Required action → Nothing is needed except the lines below that run from the one with "- SFQ_TRILAYER_I6_VIA_LITHO_DEVELOP_171: time" through the one with "I6.cdNm (the simulator's", repeated exactly.

Data section start

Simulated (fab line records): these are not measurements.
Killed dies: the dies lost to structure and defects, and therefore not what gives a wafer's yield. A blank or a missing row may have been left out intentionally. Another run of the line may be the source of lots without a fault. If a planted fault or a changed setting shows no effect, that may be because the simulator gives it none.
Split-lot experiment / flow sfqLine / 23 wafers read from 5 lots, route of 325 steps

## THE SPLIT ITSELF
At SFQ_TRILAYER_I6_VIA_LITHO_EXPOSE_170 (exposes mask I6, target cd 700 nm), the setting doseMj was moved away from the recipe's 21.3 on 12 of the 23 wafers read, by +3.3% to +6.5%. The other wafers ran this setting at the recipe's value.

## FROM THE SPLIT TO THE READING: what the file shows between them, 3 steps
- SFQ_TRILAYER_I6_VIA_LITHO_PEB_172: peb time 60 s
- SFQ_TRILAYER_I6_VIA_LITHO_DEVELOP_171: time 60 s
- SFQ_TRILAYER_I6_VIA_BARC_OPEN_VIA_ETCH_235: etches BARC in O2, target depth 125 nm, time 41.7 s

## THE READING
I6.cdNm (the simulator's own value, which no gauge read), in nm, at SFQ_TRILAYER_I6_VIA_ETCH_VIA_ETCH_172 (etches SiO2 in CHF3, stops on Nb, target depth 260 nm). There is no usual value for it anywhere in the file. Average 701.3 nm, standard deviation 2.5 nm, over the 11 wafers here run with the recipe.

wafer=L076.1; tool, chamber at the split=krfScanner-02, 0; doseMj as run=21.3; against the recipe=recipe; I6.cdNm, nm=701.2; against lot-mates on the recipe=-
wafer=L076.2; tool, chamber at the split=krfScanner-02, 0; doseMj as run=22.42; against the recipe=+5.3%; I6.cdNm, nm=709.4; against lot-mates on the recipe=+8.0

Data section end

Answer box →
- SFQ_TRILAYER_I6_VIA_LITHO_DEVELOP_171: time 60 s
- SFQ_TRILAYER_I6_VIA_BARC_OPEN_VIA_ETCH_235: etches BARC in O2, target depth 125 nm, time 41.7 s

## THE READING
I6.cdNm (the simulator's own value, which no gauge read), in nm, at SFQ_TRILAYER_I6_VIA_ETCH_VIA_ETCH_172 (etches SiO2 in CHF3, stops on Nb, target depth 260 nm). There is no usual value for it anywhere in the file. Average 701.3 nm, standard deviation 2.5 nm, over the 11 wafers here run with the recipe.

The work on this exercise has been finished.